◆ Work item:
The lines from the top of the data down to the line with "(*) after a" should be repeated exactly, both ends included.

----- Input data
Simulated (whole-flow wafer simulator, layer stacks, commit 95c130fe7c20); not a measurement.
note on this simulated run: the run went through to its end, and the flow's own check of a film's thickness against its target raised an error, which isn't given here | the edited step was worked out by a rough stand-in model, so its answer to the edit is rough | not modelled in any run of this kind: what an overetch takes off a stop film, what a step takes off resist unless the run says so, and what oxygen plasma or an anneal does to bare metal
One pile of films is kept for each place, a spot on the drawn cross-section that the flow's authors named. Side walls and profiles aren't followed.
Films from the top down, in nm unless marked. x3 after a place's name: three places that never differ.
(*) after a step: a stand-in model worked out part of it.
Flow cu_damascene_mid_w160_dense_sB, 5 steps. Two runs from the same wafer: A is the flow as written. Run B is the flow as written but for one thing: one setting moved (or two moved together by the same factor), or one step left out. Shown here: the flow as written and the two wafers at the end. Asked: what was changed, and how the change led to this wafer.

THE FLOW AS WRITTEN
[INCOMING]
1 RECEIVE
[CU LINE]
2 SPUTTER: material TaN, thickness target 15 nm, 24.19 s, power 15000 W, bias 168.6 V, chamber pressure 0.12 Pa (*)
----------

◆ Written answer:
Simulated (whole-flow wafer simulator, layer stacks, commit 95c130fe7c20); not a measurement.
note on this simulated run: the run went through to its end, and the flow's own check of a film's thickness against its target raised an error, which isn't given here | the edited step was worked out by a rough stand-in model, so its answer to the edit is rough | not modelled in any run of this kind: what an overetch takes off a stop film, what a step takes off resist unless the run says so, and what oxygen plasma or an anneal does to bare metal
One pile of films is kept for each place, a spot on the drawn cross-section that the flow's authors named. Side walls and profiles aren't followed.
Films from the top down, in nm unless marked. x3 after a place's name: three places that never differ.
(*) after a step: a stand-in model worked out part of it.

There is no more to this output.